» **Action item**
What is needed here is an exact copy of all the data.

» **Data supplied**
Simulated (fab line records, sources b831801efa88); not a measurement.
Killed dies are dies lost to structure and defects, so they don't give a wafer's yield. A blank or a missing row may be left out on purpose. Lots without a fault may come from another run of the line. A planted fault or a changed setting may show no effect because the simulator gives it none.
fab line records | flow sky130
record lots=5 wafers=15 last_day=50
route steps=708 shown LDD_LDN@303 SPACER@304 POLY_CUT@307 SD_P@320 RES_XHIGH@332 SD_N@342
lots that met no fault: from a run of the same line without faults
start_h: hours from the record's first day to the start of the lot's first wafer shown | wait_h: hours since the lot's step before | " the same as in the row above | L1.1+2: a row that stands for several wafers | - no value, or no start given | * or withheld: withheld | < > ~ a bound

» **Written response**
Simulated (fab line records, sources b831801efa88); not a measurement.
Killed dies are dies lost to structure and defects, so they don't give a wafer's yield. A blank or a missing row may be left out on purpose. Lots without a fault may come from another run of the line. A planted fault or a changed setting may show no effect because the simulator gives it none.
fab line records | flow sky130
record lots=5 wafers=15 last_day=50
route steps=708 shown LDD_LDN@303 SPACER@304 POLY_CUT@307 SD_P@320 RES_XHIGH@332 SD_N@342
lots that met no fault: from a run of the same line without faults
start_h: hours from the record's first day to the start of the lot's first wafer shown | wait_h: hours since the lot's step before | " the same as in the row above | L1.1+2: a row that stands for several wafers | - no value, or no start given | * or withheld: withheld | < > ~ a bound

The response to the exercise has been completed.